Each entry needs to be given again, character for character.

ENTRIES SHOWN »
^^^^^^^^

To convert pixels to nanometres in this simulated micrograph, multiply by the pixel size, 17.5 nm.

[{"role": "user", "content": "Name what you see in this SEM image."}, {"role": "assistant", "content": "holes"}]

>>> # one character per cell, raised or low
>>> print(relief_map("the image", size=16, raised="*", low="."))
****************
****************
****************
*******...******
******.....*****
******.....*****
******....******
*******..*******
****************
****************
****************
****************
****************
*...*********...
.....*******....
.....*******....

^^^^^^^^

WRITTEN REPLY »
To convert pixels to nanometres in this simulated micrograph, multiply by the pixel size, 17.5 nm.

[{"role": "user", "content": "Name what you see in this SEM image."}, {"role": "assistant", "content": "holes"}]

>>> # one character per cell, raised or low
>>> print(relief_map("the image", size=16, raised="*", low="."))
****************
****************
****************
*******...******
******.....*****
******.....*****
******....******
*******..*******
****************
****************
****************
****************
****************
*...*********...
.....*******....
.....*******....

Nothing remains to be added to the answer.